· · · · · · ·

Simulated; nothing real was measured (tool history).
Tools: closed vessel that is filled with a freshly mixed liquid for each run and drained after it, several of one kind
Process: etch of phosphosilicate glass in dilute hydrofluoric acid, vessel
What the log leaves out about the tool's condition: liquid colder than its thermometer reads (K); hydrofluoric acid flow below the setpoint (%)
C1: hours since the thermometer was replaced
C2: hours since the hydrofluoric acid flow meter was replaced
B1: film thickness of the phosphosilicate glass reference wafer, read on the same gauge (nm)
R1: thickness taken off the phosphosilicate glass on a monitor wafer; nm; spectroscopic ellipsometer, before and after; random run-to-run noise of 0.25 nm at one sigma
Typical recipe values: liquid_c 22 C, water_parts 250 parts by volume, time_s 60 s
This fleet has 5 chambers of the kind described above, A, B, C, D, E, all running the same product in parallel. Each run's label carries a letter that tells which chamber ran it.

· · · · · · ·

Exercise: Among the entries above, the lines between the ones containing "What the log" and "Typical recipe values: liquid_c", inclusive, are to be transcribed exactly. No other line is to be given.

Written solution:
What the log leaves out about the tool's condition: liquid colder than its thermometer reads (K); hydrofluoric acid flow below the setpoint (%)
C1: hours since the thermometer was replaced
C2: hours since the hydrofluoric acid flow meter was replaced
B1: film thickness of the phosphosilicate glass reference wafer, read on the same gauge (nm)
R1: thickness taken off the phosphosilicate glass on a monitor wafer; nm; spectroscopic ellipsometer, before and after; random run-to-run noise of 0.25 nm at one sigma
Typical recipe values: liquid_c 22 C, water_parts 250 parts by volume, time_s 60 s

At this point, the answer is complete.